(Dataset content):
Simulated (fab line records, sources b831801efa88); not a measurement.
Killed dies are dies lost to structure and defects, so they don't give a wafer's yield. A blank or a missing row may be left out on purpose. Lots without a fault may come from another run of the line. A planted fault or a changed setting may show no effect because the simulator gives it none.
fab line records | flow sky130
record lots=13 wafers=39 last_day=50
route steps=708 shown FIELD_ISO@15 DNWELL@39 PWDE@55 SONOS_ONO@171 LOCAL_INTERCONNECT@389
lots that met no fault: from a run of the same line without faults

(Action item): Once more, write all of the records exactly as given.

(Task output):
Simulated (fab line records, sources b831801efa88); not a measurement.
Killed dies are dies lost to structure and defects, so they don't give a wafer's yield. A blank or a missing row may be left out on purpose. Lots without a fault may come from another run of the line. A planted fault or a changed setting may show no effect because the simulator gives it none.
fab line records | flow sky130
record lots=13 wafers=39 last_day=50
route steps=708 shown FIELD_ISO@15 DNWELL@39 PWDE@55 SONOS_ONO@171 LOCAL_INTERCONNECT@389
lots that met no fault: from a run of the same line without faults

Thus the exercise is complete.